▶ [Data to examine]:
○ ○ ○ ○ ○

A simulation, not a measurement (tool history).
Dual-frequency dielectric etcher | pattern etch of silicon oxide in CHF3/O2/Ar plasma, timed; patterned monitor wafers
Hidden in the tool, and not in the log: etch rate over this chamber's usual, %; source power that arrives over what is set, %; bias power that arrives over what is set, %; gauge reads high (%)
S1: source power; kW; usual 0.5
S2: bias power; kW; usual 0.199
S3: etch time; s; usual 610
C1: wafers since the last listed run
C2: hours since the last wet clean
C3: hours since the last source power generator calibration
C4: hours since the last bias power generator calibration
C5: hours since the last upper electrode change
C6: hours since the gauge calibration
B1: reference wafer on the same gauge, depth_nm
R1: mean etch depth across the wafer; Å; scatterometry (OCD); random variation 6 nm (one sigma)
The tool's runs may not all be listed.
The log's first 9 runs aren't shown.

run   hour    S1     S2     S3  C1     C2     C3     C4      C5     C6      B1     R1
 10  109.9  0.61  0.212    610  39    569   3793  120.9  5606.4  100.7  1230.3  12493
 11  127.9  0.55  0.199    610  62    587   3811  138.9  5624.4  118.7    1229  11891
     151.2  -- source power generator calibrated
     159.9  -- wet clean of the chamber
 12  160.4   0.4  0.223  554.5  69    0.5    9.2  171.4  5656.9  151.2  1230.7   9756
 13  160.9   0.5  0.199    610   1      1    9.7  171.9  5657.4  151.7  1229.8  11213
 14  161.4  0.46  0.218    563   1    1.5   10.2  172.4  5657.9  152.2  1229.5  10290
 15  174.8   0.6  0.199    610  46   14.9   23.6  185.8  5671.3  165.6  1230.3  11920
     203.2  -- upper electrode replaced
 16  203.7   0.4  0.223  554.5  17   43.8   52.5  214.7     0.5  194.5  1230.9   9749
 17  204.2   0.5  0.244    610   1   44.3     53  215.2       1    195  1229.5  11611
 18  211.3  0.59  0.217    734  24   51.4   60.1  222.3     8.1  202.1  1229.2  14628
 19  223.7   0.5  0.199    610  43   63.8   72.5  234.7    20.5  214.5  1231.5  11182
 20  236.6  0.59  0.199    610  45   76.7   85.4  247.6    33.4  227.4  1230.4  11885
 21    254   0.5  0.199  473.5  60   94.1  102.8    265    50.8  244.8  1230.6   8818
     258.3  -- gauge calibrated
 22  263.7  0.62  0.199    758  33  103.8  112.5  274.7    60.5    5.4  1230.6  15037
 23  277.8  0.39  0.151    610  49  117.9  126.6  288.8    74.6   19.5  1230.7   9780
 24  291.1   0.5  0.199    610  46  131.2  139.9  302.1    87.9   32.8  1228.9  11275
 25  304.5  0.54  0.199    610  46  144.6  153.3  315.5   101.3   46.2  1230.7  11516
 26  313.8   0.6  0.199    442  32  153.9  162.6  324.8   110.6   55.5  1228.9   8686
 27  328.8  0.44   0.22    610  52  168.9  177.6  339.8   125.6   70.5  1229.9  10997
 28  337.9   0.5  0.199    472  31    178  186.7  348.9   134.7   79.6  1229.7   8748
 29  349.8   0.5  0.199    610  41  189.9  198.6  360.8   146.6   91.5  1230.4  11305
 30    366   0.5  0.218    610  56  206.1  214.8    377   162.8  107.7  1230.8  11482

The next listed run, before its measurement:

○ ○ ○ ○ ○

Reproduce exactly the entries above, limited to the lines from the one with "The tool's runs may not all be listed." through the one with "upper electrode replaced", both included.

▶ [Your solution]:
The tool's runs may not all be listed.
The log's first 9 runs aren't shown.

run   hour    S1     S2     S3  C1     C2     C3     C4      C5     C6      B1     R1
 10  109.9  0.61  0.212    610  39    569   3793  120.9  5606.4  100.7  1230.3  12493
 11  127.9  0.55  0.199    610  62    587   3811  138.9  5624.4  118.7    1229  11891
     151.2  -- source power generator calibrated
     159.9  -- wet clean of the chamber
 12  160.4   0.4  0.223  554.5  69    0.5    9.2  171.4  5656.9  151.2  1230.7   9756
 13  160.9   0.5  0.199    610   1      1    9.7  171.9  5657.4  151.7  1229.8  11213
 14  161.4  0.46  0.218    563   1    1.5   10.2  172.4  5657.9  152.2  1229.5  10290
 15  174.8   0.6  0.199    610  46   14.9   23.6  185.8  5671.3  165.6  1230.3  11920
     203.2  -- upper electrode replaced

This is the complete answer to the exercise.